-- DATASET RECORDS --
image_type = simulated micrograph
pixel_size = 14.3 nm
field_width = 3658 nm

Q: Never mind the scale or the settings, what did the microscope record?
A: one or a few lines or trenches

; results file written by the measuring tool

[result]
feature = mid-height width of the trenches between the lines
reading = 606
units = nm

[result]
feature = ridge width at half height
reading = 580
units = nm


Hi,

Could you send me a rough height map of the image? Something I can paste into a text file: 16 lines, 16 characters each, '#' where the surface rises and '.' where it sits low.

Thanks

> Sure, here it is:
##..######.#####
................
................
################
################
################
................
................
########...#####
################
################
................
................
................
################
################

-- WORK INSTRUCTION --
Retype the data precisely.

-- EXERCISE RESULT --
image_type = simulated micrograph
pixel_size = 14.3 nm
field_width = 3658 nm

Q: Never mind the scale or the settings, what did the microscope record?
A: one or a few lines or trenches

; results file written by the measuring tool

[result]
feature = mid-height width of the trenches between the lines
reading = 606
units = nm

[result]
feature = ridge width at half height
reading = 580
units = nm


Hi,

Could you send me a rough height map of the image? Something I can paste into a text file: 16 lines, 16 characters each, '#' where the surface rises and '.' where it sits low.

Thanks

> Sure, here it is:
##..######.#####
................
................
################
################
################
................
................
########...#####
################
################
................
................
................
################
################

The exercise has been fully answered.